__Dataset extract__
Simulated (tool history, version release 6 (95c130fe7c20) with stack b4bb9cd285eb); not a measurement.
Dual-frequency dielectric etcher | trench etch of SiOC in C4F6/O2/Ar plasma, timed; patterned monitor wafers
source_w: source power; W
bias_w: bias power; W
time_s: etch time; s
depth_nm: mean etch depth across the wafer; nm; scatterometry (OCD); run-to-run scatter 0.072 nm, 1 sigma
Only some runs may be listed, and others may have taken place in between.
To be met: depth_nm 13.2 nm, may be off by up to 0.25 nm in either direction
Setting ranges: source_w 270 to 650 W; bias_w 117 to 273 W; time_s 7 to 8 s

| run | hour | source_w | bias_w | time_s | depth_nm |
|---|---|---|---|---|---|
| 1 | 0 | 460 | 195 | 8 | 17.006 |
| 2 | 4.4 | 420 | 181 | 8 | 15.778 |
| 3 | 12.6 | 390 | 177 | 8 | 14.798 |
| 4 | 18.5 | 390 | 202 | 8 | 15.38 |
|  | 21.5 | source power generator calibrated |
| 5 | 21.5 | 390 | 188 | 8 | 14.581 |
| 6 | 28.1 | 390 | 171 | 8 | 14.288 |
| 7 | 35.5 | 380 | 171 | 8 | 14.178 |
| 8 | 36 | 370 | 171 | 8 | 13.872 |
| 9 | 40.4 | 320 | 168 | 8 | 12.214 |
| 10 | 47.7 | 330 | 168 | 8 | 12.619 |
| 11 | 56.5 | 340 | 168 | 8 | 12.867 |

__Work instruction__
From the first line to the last, please quote the material above exactly.

__Exercise answer__
Simulated (tool history, version release 6 (95c130fe7c20) with stack b4bb9cd285eb); not a measurement.
Dual-frequency dielectric etcher | trench etch of SiOC in C4F6/O2/Ar plasma, timed; patterned monitor wafers
source_w: source power; W
bias_w: bias power; W
time_s: etch time; s
depth_nm: mean etch depth across the wafer; nm; scatterometry (OCD); run-to-run scatter 0.072 nm, 1 sigma
Only some runs may be listed, and others may have taken place in between.
To be met: depth_nm 13.2 nm, may be off by up to 0.25 nm in either direction
Setting ranges: source_w 270 to 650 W; bias_w 117 to 273 W; time_s 7 to 8 s

| run | hour | source_w | bias_w | time_s | depth_nm |
|---|---|---|---|---|---|
| 1 | 0 | 460 | 195 | 8 | 17.006 |
| 2 | 4.4 | 420 | 181 | 8 | 15.778 |
| 3 | 12.6 | 390 | 177 | 8 | 14.798 |
| 4 | 18.5 | 390 | 202 | 8 | 15.38 |
|  | 21.5 | source power generator calibrated |
| 5 | 21.5 | 390 | 188 | 8 | 14.581 |
| 6 | 28.1 | 390 | 171 | 8 | 14.288 |
| 7 | 35.5 | 380 | 171 | 8 | 14.178 |
| 8 | 36 | 370 | 171 | 8 | 13.872 |
| 9 | 40.4 | 320 | 168 | 8 | 12.214 |
| 10 | 47.7 | 330 | 168 | 8 | 12.619 |
| 11 | 56.5 | 340 | 168 | 8 | 12.867 |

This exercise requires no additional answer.